════

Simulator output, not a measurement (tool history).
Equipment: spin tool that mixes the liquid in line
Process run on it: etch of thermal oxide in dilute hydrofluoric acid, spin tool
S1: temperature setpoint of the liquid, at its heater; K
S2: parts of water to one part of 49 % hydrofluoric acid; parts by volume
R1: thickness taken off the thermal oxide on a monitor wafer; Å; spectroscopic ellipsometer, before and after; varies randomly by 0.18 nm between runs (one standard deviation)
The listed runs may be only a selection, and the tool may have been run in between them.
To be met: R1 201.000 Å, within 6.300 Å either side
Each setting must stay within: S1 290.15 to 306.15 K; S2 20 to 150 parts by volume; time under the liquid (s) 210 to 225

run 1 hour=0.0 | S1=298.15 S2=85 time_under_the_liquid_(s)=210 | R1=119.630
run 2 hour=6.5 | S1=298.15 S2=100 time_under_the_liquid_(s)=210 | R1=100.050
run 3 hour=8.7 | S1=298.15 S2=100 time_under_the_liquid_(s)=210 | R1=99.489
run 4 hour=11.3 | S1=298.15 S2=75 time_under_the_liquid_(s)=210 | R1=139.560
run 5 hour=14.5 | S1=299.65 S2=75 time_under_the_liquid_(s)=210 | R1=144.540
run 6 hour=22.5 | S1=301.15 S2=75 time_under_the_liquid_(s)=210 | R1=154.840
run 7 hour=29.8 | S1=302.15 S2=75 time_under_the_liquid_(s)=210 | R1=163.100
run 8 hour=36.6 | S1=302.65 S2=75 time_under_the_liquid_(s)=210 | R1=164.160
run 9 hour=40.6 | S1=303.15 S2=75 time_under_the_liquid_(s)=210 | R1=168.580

════

# Assignment:
Every record above needs to be copied exactly.

# Problem solution:
Simulator output, not a measurement (tool history).
Equipment: spin tool that mixes the liquid in line
Process run on it: etch of thermal oxide in dilute hydrofluoric acid, spin tool
S1: temperature setpoint of the liquid, at its heater; K
S2: parts of water to one part of 49 % hydrofluoric acid; parts by volume
R1: thickness taken off the thermal oxide on a monitor wafer; Å; spectroscopic ellipsometer, before and after; varies randomly by 0.18 nm between runs (one standard deviation)
The listed runs may be only a selection, and the tool may have been run in between them.
To be met: R1 201.000 Å, within 6.300 Å either side
Each setting must stay within: S1 290.15 to 306.15 K; S2 20 to 150 parts by volume; time under the liquid (s) 210 to 225

run 1 hour=0.0 | S1=298.15 S2=85 time_under_the_liquid_(s)=210 | R1=119.630
run 2 hour=6.5 | S1=298.15 S2=100 time_under_the_liquid_(s)=210 | R1=100.050
run 3 hour=8.7 | S1=298.15 S2=100 time_under_the_liquid_(s)=210 | R1=99.489
run 4 hour=11.3 | S1=298.15 S2=75 time_under_the_liquid_(s)=210 | R1=139.560
run 5 hour=14.5 | S1=299.65 S2=75 time_under_the_liquid_(s)=210 | R1=144.540
run 6 hour=22.5 | S1=301.15 S2=75 time_under_the_liquid_(s)=210 | R1=154.840
run 7 hour=29.8 | S1=302.15 S2=75 time_under_the_liquid_(s)=210 | R1=163.100
run 8 hour=36.6 | S1=302.65 S2=75 time_under_the_liquid_(s)=210 | R1=164.160
run 9 hour=40.6 | S1=303.15 S2=75 time_under_the_liquid_(s)=210 | R1=168.580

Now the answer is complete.